# [WORK ITEM]
The records that follow must be repeated exactly as they stand.

───── EXTRACTED INFORMATION

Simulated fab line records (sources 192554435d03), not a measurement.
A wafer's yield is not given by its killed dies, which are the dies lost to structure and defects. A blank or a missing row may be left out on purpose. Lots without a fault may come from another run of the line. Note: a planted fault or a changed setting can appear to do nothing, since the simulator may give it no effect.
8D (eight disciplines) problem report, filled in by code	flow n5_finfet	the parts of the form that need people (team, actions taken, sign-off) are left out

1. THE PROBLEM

──────────

# [WRITTEN RESPONSE]
Simulated fab line records (sources 192554435d03), not a measurement.
A wafer's yield is not given by its killed dies, which are the dies lost to structure and defects. A blank or a missing row may be left out on purpose. Lots without a fault may come from another run of the line. Note: a planted fault or a changed setting can appear to do nothing, since the simulator may give it no effect.
8D (eight disciplines) problem report, filled in by code	flow n5_finfet	the parts of the form that need people (team, actions taken, sign-off) are left out

1. THE PROBLEM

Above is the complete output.